======== Recorded data

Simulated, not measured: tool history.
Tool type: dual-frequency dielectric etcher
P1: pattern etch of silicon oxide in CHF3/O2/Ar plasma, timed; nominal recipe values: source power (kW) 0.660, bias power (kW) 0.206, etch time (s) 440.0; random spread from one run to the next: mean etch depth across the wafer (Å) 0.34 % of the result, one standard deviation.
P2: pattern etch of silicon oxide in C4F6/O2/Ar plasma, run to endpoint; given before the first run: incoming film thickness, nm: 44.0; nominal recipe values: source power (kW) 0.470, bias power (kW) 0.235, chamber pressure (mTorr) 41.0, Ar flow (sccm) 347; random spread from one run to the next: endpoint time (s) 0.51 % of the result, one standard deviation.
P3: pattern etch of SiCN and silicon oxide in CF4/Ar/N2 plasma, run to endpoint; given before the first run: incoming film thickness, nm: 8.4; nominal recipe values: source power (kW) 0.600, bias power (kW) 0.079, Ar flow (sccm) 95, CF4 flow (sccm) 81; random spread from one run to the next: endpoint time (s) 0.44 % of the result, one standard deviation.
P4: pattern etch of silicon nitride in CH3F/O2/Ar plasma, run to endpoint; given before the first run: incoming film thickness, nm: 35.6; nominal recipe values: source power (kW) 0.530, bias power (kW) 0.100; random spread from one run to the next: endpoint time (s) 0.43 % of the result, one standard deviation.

================

Output every record above exactly as it was given.

Simulated, not measured: tool history.
Tool type: dual-frequency dielectric etcher
P1: pattern etch of silicon oxide in CHF3/O2/Ar plasma, timed; nominal recipe values: source power (kW) 0.660, bias power (kW) 0.206, etch time (s) 440.0; random spread from one run to the next: mean etch depth across the wafer (Å) 0.34 % of the result, one standard deviation.
P2: pattern etch of silicon oxide in C4F6/O2/Ar plasma, run to endpoint; given before the first run: incoming film thickness, nm: 44.0; nominal recipe values: source power (kW) 0.470, bias power (kW) 0.235, chamber pressure (mTorr) 41.0, Ar flow (sccm) 347; random spread from one run to the next: endpoint time (s) 0.51 % of the result, one standard deviation.
P3: pattern etch of SiCN and silicon oxide in CF4/Ar/N2 plasma, run to endpoint; given before the first run: incoming film thickness, nm: 8.4; nominal recipe values: source power (kW) 0.600, bias power (kW) 0.079, Ar flow (sccm) 95, CF4 flow (sccm) 81; random spread from one run to the next: endpoint time (s) 0.44 % of the result, one standard deviation.
P4: pattern etch of silicon nitride in CH3F/O2/Ar plasma, run to endpoint; given before the first run: incoming film thickness, nm: 35.6; nominal recipe values: source power (kW) 0.530, bias power (kW) 0.100; random spread from one run to the next: endpoint time (s) 0.43 % of the result, one standard deviation.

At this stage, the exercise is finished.